**EXERCISE**
Starting at the line that has "alike: rawDefectCount" and stopping after the line that has "then, 1 step without rows for these wafers: NHARC_A_BLC_EBR_06.", reproduce the listing below exactly; omit everything else.

Start of Block

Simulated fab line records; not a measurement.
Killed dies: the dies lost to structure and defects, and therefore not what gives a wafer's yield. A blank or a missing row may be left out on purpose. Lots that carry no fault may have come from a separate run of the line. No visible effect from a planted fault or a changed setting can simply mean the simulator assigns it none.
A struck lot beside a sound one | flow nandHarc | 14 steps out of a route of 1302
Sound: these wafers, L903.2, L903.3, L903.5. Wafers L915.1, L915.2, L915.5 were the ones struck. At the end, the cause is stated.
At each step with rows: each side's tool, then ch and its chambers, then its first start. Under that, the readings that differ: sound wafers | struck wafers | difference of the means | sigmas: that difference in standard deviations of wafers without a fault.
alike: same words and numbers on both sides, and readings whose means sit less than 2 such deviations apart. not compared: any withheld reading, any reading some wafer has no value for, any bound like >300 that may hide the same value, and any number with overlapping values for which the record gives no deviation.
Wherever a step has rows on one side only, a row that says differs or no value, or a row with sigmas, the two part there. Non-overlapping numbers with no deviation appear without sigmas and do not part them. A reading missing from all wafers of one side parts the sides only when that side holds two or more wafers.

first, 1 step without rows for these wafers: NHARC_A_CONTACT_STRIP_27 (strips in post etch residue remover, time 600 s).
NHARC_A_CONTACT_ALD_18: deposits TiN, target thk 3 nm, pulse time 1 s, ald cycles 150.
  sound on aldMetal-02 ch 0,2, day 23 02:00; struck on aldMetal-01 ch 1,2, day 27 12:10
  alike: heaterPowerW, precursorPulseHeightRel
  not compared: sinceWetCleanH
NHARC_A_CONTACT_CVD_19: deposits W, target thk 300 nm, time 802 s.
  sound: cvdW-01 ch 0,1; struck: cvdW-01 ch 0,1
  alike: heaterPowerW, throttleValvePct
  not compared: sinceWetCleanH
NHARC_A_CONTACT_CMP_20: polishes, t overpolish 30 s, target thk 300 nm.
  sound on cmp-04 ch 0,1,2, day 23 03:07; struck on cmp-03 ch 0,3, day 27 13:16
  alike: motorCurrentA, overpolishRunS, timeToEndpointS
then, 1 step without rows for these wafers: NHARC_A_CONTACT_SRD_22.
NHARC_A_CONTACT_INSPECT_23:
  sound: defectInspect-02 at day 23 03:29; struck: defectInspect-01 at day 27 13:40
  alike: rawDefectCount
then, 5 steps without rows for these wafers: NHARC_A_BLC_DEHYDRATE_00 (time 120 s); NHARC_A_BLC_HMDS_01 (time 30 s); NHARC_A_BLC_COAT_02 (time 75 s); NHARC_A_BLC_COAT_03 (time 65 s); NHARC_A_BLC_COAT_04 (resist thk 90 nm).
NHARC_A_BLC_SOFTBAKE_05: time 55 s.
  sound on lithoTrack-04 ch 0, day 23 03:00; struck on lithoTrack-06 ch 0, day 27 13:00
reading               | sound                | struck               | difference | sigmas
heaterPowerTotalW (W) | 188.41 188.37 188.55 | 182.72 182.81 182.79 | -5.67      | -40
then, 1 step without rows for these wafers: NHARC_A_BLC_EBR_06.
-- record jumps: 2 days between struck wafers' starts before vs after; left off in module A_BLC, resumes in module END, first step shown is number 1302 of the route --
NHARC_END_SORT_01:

End of Block

**REPLY**
  alike: rawDefectCount
then, 5 steps without rows for these wafers: NHARC_A_BLC_DEHYDRATE_00 (time 120 s); NHARC_A_BLC_HMDS_01 (time 30 s); NHARC_A_BLC_COAT_02 (time 75 s); NHARC_A_BLC_COAT_03 (time 65 s); NHARC_A_BLC_COAT_04 (resist thk 90 nm).
NHARC_A_BLC_SOFTBAKE_05: time 55 s.
  sound on lithoTrack-04 ch 0, day 23 03:00; struck on lithoTrack-06 ch 0, day 27 13:00
reading               | sound                | struck               | difference | sigmas
heaterPowerTotalW (W) | 188.41 188.37 188.55 | 182.72 182.81 182.79 | -5.67      | -40
then, 1 step without rows for these wafers: NHARC_A_BLC_EBR_06.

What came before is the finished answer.